• **PROVIDED DATA**:
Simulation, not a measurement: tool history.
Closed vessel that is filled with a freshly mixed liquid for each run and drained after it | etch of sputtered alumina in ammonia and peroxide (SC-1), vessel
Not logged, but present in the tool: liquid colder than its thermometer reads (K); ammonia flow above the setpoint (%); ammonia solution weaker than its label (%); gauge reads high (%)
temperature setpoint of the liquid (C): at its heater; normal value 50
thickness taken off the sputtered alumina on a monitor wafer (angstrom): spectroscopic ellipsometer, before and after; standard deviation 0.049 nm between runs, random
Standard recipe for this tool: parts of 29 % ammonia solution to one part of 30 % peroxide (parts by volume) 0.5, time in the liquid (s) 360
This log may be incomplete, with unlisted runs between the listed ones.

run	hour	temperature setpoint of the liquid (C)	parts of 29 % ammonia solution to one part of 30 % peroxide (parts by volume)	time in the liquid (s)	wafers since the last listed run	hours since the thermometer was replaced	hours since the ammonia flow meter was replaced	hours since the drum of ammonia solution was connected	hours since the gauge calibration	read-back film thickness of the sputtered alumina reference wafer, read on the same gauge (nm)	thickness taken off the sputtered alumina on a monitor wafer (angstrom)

• **TASK ITEM**:
The answer is the lines above between the line holding "Standard recipe for" and the line holding "This log may", inclusive, each written out exactly, and no others.

• **WRITTEN RESPONSE**:
Standard recipe for this tool: parts of 29 % ammonia solution to one part of 30 % peroxide (parts by volume) 0.5, time in the liquid (s) 360
This log may be incomplete, with unlisted runs between the listed ones.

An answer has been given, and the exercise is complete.